◆ ◆ ◆

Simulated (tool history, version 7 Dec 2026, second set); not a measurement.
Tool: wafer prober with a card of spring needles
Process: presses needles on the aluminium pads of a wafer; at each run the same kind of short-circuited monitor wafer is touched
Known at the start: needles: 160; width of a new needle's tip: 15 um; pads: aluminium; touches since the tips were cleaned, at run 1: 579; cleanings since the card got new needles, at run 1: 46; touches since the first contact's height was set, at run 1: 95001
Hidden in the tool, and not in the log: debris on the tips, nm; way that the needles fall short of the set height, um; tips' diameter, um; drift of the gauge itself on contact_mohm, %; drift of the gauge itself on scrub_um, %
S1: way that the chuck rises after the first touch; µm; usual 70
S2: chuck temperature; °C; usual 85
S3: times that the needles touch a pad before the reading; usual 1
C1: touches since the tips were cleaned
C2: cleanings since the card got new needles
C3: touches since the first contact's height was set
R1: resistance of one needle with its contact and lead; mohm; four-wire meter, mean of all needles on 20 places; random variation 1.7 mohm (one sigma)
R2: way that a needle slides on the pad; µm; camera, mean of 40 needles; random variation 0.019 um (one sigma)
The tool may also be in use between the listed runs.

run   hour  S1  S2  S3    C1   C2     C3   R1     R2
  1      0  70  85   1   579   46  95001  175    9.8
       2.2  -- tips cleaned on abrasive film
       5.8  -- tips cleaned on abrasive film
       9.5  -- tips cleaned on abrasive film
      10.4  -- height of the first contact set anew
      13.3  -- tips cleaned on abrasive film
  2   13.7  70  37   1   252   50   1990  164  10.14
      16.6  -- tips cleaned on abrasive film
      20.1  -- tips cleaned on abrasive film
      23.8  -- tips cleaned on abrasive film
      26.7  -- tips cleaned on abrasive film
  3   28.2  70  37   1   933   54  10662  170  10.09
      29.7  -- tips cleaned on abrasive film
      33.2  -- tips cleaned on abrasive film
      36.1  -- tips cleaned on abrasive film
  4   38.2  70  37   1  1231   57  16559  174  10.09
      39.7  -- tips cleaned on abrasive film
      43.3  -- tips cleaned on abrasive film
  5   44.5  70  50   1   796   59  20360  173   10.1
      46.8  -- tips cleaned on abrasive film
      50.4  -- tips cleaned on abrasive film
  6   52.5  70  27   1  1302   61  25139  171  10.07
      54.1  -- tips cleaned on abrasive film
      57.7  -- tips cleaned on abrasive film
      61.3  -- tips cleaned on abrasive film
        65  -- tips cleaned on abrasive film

◆ ◆ ◆

§ Work task: Start at the first line of the material and transcribe each line exactly, stopping once the line containing "S2: chuck temperature; °C; usual 85" has been written.

§ Result:
Simulated (tool history, version 7 Dec 2026, second set); not a measurement.
Tool: wafer prober with a card of spring needles
Process: presses needles on the aluminium pads of a wafer; at each run the same kind of short-circuited monitor wafer is touched
Known at the start: needles: 160; width of a new needle's tip: 15 um; pads: aluminium; touches since the tips were cleaned, at run 1: 579; cleanings since the card got new needles, at run 1: 46; touches since the first contact's height was set, at run 1: 95001
Hidden in the tool, and not in the log: debris on the tips, nm; way that the needles fall short of the set height, um; tips' diameter, um; drift of the gauge itself on contact_mohm, %; drift of the gauge itself on scrub_um, %
S1: way that the chuck rises after the first touch; µm; usual 70
S2: chuck temperature; °C; usual 85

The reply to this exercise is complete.